### Extracted data
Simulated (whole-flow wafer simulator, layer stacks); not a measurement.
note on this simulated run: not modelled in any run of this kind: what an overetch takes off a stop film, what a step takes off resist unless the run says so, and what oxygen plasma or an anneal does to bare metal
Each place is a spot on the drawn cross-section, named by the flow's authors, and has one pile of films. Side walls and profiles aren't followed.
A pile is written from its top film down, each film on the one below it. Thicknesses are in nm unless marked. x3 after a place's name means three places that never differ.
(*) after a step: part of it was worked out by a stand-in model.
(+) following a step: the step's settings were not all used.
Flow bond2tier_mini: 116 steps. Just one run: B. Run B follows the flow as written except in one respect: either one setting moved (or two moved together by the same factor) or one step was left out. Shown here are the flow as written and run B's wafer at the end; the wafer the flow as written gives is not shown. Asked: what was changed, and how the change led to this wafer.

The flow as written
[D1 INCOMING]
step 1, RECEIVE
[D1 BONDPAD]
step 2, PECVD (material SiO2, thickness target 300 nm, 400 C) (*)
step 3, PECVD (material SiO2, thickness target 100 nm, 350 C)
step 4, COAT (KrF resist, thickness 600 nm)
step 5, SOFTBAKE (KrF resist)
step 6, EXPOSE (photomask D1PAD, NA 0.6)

### Required action
Repeat the material above in its entirety, exactly.

### Result
Simulated (whole-flow wafer simulator, layer stacks); not a measurement.
note on this simulated run: not modelled in any run of this kind: what an overetch takes off a stop film, what a step takes off resist unless the run says so, and what oxygen plasma or an anneal does to bare metal
Each place is a spot on the drawn cross-section, named by the flow's authors, and has one pile of films. Side walls and profiles aren't followed.
A pile is written from its top film down, each film on the one below it. Thicknesses are in nm unless marked. x3 after a place's name means three places that never differ.
(*) after a step: part of it was worked out by a stand-in model.
(+) following a step: the step's settings were not all used.
Flow bond2tier_mini: 116 steps. Just one run: B. Run B follows the flow as written except in one respect: either one setting moved (or two moved together by the same factor) or one step was left out. Shown here are the flow as written and run B's wafer at the end; the wafer the flow as written gives is not shown. Asked: what was changed, and how the change led to this wafer.

The flow as written
[D1 INCOMING]
step 1, RECEIVE
[D1 BONDPAD]
step 2, PECVD (material SiO2, thickness target 300 nm, 400 C) (*)
step 3, PECVD (material SiO2, thickness target 100 nm, 350 C)
step 4, COAT (KrF resist, thickness 600 nm)
step 5, SOFTBAKE (KrF resist)
step 6, EXPOSE (photomask D1PAD, NA 0.6)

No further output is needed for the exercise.